_BRIEF_
Below are records that must be duplicated exactly.

==================================================

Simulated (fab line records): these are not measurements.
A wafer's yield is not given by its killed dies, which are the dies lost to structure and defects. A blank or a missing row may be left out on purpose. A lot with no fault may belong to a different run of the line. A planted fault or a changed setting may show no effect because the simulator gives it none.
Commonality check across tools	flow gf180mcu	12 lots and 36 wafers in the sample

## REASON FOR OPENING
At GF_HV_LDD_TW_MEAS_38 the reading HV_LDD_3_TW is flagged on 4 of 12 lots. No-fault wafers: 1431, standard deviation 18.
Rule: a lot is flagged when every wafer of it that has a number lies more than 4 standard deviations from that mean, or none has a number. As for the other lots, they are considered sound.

==================================================

_RESPONSE BOX_
Simulated (fab line records): these are not measurements.
A wafer's yield is not given by its killed dies, which are the dies lost to structure and defects. A blank or a missing row may be left out on purpose. A lot with no fault may belong to a different run of the line. A planted fault or a changed setting may show no effect because the simulator gives it none.
Commonality check across tools	flow gf180mcu	12 lots and 36 wafers in the sample

## REASON FOR OPENING
At GF_HV_LDD_TW_MEAS_38 the reading HV_LDD_3_TW is flagged on 4 of 12 lots. No-fault wafers: 1431, standard deviation 18.
Rule: a lot is flagged when every wafer of it that has a number lies more than 4 standard deviations from that mean, or none has a number. As for the other lots, they are considered sound.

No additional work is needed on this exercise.